> **Dataset content**:
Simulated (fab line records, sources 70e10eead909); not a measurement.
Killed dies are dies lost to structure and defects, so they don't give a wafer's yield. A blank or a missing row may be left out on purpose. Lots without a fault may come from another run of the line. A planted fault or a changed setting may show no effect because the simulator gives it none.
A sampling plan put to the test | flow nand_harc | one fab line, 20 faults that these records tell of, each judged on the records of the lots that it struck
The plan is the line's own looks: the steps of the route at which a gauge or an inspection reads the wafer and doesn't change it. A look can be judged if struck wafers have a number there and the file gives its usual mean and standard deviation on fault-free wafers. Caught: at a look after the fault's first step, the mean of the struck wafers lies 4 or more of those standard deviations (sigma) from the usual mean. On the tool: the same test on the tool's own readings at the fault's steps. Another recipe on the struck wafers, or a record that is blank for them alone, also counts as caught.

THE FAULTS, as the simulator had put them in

> **Required action**:
What the task asks for is a word-for-word repeat of the lines above, from the first through the one containing "Killed dies are".

> **Written response**:
Simulated (fab line records, sources 70e10eead909); not a measurement.
Killed dies are dies lost to structure and defects, so they don't give a wafer's yield. A blank or a missing row may be left out on purpose. Lots without a fault may come from another run of the line. A planted fault or a changed setting may show no effect because the simulator gives it none.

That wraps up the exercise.